| WORK INSTRUCTION |
Set out exactly every line of the entries below, starting at the line that holds "2) CONFORMAL_DEP (material SiO2; thk nm 10)" and stopping after the line that holds "5) MASKED_ETCH (tone".

| AVAILABLE DATA |
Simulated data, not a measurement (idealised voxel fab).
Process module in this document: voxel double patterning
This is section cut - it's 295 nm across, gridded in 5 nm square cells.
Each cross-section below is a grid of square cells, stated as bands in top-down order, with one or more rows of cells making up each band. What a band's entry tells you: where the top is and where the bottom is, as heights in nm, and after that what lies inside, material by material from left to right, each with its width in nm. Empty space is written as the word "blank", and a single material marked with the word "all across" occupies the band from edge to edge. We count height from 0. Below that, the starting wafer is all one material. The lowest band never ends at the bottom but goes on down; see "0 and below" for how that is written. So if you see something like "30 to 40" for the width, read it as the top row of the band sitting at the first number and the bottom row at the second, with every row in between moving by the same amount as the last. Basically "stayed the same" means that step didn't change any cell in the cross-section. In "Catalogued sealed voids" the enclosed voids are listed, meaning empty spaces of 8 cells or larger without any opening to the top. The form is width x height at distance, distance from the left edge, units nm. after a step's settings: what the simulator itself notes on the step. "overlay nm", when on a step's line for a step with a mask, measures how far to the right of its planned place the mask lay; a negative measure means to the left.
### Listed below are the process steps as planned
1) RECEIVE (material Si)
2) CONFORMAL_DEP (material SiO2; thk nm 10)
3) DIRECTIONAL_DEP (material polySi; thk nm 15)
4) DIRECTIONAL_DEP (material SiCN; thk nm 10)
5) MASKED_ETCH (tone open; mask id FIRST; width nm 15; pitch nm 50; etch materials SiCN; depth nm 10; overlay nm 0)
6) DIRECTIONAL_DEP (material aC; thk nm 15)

| YOUR RESPONSE |
2) CONFORMAL_DEP (material SiO2; thk nm 10)
3) DIRECTIONAL_DEP (material polySi; thk nm 15)
4) DIRECTIONAL_DEP (material SiCN; thk nm 10)
5) MASKED_ETCH (tone open; mask id FIRST; width nm 15; pitch nm 50; etch materials SiCN; depth nm 10; overlay nm 0)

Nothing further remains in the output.